***

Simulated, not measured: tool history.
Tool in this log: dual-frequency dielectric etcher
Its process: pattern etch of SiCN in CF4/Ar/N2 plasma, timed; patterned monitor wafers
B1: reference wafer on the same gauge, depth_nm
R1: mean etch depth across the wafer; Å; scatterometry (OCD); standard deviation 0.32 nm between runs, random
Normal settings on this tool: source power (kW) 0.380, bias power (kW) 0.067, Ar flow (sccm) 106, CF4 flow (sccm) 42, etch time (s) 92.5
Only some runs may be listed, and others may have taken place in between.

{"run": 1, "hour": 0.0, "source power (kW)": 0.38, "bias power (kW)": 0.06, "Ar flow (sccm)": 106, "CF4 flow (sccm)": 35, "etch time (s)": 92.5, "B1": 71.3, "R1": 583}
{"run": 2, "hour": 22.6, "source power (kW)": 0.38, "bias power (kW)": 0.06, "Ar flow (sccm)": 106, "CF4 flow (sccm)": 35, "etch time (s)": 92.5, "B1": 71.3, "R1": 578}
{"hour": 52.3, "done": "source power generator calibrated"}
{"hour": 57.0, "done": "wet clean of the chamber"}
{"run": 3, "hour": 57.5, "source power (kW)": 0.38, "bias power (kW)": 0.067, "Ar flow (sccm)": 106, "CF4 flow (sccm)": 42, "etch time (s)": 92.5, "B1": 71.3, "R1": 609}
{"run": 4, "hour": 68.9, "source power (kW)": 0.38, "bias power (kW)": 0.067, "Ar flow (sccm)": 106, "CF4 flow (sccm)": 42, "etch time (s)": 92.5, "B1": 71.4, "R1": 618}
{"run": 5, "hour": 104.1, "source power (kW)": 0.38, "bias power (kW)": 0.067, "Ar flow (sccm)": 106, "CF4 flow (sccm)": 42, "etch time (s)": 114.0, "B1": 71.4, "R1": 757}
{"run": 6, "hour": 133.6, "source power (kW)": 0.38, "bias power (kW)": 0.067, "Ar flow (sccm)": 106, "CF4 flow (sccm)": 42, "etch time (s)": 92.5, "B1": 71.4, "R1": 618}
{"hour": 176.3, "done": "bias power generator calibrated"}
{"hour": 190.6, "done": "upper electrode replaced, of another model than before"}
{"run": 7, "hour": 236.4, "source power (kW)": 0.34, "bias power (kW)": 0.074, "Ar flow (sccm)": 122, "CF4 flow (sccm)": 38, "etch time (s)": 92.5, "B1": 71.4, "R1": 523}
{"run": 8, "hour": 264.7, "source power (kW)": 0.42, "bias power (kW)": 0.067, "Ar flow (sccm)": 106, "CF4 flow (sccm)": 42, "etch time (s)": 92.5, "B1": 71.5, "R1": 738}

***

Everything starting at the line containing "Its process: pattern" and ending at the line containing "Normal settings on" in the records above should be repeated exactly, and only that.

Its process: pattern etch of SiCN in CF4/Ar/N2 plasma, timed; patterned monitor wafers
B1: reference wafer on the same gauge, depth_nm
R1: mean etch depth across the wafer; Å; scatterometry (OCD); standard deviation 0.32 nm between runs, random
Normal settings on this tool: source power (kW) 0.380, bias power (kW) 0.067, Ar flow (sccm) 106, CF4 flow (sccm) 42, etch time (s) 92.5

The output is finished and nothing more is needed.